========

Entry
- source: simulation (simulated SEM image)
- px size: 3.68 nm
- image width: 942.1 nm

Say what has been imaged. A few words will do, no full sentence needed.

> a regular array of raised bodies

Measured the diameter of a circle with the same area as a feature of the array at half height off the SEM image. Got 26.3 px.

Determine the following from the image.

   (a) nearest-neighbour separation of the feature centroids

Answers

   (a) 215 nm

========

**Assigned task**
In this exercise, copy only the lines from the opening line of the material through the line where "of raised bodies" appears.

**Exercise response**
Entry
- source: simulation (simulated SEM image)
- px size: 3.68 nm
- image width: 942.1 nm

Say what has been imaged. A few words will do, no full sentence needed.

> a regular array of raised bodies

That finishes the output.